BRIEF: Every line below should be duplicated exactly.

•••
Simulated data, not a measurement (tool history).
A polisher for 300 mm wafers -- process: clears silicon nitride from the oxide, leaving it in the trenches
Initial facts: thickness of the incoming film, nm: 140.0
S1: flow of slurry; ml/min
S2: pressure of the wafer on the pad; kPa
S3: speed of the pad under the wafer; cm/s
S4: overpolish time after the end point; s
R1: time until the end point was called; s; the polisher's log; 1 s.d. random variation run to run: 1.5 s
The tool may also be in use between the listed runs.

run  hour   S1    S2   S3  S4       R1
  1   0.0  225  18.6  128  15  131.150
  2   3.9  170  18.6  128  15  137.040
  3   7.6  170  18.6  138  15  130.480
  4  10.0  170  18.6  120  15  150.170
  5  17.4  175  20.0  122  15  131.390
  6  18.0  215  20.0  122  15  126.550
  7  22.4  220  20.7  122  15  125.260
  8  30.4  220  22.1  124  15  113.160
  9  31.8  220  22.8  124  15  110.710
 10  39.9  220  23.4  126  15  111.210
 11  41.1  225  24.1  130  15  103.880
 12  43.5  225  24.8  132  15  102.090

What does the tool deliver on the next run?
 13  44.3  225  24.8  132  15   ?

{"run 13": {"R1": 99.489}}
•••

REPLY:
Simulated data, not a measurement (tool history).
A polisher for 300 mm wafers -- process: clears silicon nitride from the oxide, leaving it in the trenches
Initial facts: thickness of the incoming film, nm: 140.0
S1: flow of slurry; ml/min
S2: pressure of the wafer on the pad; kPa
S3: speed of the pad under the wafer; cm/s
S4: overpolish time after the end point; s
R1: time until the end point was called; s; the polisher's log; 1 s.d. random variation run to run: 1.5 s
The tool may also be in use between the listed runs.

run  hour   S1    S2   S3  S4       R1
  1   0.0  225  18.6  128  15  131.150
  2   3.9  170  18.6  128  15  137.040
  3   7.6  170  18.6  138  15  130.480
  4  10.0  170  18.6  120  15  150.170
  5  17.4  175  20.0  122  15  131.390
  6  18.0  215  20.0  122  15  126.550
  7  22.4  220  20.7  122  15  125.260
  8  30.4  220  22.1  124  15  113.160
  9  31.8  220  22.8  124  15  110.710
 10  39.9  220  23.4  126  15  111.210
 11  41.1  225  24.1  130  15  103.880
 12  43.5  225  24.8  132  15  102.090

What does the tool deliver on the next run?
 13  44.3  225  24.8  132  15   ?

{"run 13": {"R1": 99.489}}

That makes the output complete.